[Data — start]

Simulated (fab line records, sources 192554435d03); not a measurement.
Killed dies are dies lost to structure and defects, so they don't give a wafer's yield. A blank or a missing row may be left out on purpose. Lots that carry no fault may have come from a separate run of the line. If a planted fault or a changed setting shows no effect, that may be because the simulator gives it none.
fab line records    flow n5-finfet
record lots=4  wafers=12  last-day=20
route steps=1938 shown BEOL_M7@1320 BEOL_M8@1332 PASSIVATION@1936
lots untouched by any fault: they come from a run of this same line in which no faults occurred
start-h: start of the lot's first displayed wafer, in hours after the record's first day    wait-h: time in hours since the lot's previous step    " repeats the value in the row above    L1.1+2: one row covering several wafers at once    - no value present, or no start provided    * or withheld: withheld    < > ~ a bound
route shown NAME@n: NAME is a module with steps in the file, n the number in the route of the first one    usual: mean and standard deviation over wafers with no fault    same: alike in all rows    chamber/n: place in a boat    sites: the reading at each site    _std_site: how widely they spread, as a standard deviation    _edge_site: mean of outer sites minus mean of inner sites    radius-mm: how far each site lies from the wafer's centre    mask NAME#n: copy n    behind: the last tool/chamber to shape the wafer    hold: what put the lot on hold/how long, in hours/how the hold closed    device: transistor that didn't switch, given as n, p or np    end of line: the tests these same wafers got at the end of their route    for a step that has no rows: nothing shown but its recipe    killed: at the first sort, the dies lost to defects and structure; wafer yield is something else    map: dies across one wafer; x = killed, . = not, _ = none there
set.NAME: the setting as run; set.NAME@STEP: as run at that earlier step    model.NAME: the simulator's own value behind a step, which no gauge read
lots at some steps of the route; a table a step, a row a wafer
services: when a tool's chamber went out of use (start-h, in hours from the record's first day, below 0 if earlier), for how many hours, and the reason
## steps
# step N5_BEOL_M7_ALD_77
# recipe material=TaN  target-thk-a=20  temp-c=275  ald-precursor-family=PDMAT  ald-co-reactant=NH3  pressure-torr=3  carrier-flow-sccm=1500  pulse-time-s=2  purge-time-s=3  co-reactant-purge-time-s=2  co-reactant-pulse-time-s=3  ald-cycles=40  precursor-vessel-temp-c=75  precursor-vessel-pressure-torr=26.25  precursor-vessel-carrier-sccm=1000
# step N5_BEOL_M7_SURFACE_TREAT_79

[Data — finish]

- [Brief] Quote exactly the stretch of lines above that starts at the first one and ends at the line with "start-h: start of", and nothing beyond it.

- [Result]
Simulated (fab line records, sources 192554435d03); not a measurement.
Killed dies are dies lost to structure and defects, so they don't give a wafer's yield. A blank or a missing row may be left out on purpose. Lots that carry no fault may have come from a separate run of the line. If a planted fault or a changed setting shows no effect, that may be because the simulator gives it none.
fab line records    flow n5-finfet
record lots=4  wafers=12  last-day=20
route steps=1938 shown BEOL_M7@1320 BEOL_M8@1332 PASSIVATION@1936
lots untouched by any fault: they come from a run of this same line in which no faults occurred
start-h: start of the lot's first displayed wafer, in hours after the record's first day    wait-h: time in hours since the lot's previous step    " repeats the value in the row above    L1.1+2: one row covering several wafers at once    - no value present, or no start provided    * or withheld: withheld    < > ~ a bound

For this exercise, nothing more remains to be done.